▶ [Dataset extract]:
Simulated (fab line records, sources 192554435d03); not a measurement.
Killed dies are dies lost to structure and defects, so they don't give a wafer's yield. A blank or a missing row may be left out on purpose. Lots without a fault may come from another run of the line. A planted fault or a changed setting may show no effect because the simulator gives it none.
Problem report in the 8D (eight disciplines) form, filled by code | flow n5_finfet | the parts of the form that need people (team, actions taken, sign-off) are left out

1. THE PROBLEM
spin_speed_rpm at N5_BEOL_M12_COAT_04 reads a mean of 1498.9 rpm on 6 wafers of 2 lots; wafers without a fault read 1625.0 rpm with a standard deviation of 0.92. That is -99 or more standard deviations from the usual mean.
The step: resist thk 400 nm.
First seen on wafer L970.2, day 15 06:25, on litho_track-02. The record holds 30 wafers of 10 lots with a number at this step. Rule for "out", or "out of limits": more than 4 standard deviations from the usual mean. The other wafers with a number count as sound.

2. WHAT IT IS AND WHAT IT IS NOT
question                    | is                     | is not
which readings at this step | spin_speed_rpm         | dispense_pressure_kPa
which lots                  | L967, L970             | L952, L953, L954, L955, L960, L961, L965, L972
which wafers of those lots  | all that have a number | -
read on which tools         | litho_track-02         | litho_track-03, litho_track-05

▶ [Brief]: Write out the entries above once more, without altering anything.

▶ [Task solution]:
Simulated (fab line records, sources 192554435d03); not a measurement.
Killed dies are dies lost to structure and defects, so they don't give a wafer's yield. A blank or a missing row may be left out on purpose. Lots without a fault may come from another run of the line. A planted fault or a changed setting may show no effect because the simulator gives it none.
Problem report in the 8D (eight disciplines) form, filled by code | flow n5_finfet | the parts of the form that need people (team, actions taken, sign-off) are left out

1. THE PROBLEM
spin_speed_rpm at N5_BEOL_M12_COAT_04 reads a mean of 1498.9 rpm on 6 wafers of 2 lots; wafers without a fault read 1625.0 rpm with a standard deviation of 0.92. That is -99 or more standard deviations from the usual mean.
The step: resist thk 400 nm.
First seen on wafer L970.2, day 15 06:25, on litho_track-02. The record holds 30 wafers of 10 lots with a number at this step. Rule for "out", or "out of limits": more than 4 standard deviations from the usual mean. The other wafers with a number count as sound.

2. WHAT IT IS AND WHAT IT IS NOT
question                    | is                     | is not
which readings at this step | spin_speed_rpm         | dispense_pressure_kPa
which lots                  | L967, L970             | L952, L953, L954, L955, L960, L961, L965, L972
which wafers of those lots  | all that have a number | -
read on which tools         | litho_track-02         | litho_track-03, litho_track-05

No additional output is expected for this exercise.